● **Requirement**: Beginning with the first line of the data below, reproduce every line unchanged, ending with the line that holds "S1: lines a".

● **Dataset**:
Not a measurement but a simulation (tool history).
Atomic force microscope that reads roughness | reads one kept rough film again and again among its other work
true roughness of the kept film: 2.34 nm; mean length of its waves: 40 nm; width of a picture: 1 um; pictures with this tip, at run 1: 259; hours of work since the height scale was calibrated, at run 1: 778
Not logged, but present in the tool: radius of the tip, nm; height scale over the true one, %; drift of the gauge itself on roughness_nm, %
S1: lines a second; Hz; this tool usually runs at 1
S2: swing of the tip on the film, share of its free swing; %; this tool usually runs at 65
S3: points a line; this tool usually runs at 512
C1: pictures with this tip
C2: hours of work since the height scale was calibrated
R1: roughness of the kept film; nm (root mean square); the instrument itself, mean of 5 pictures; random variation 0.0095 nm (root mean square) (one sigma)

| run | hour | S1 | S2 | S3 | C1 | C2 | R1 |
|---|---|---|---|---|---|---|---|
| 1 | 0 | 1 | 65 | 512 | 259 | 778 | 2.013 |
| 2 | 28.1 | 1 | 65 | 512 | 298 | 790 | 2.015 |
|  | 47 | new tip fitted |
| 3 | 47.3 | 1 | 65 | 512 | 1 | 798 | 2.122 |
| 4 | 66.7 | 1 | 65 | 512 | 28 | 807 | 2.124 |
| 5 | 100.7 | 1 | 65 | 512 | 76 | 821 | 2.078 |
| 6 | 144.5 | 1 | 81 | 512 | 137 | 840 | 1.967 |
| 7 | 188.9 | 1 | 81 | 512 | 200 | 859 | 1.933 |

● **Reply**:
Not a measurement but a simulation (tool history).
Atomic force microscope that reads roughness | reads one kept rough film again and again among its other work
true roughness of the kept film: 2.34 nm; mean length of its waves: 40 nm; width of a picture: 1 um; pictures with this tip, at run 1: 259; hours of work since the height scale was calibrated, at run 1: 778
Not logged, but present in the tool: radius of the tip, nm; height scale over the true one, %; drift of the gauge itself on roughness_nm, %
S1: lines a second; Hz; this tool usually runs at 1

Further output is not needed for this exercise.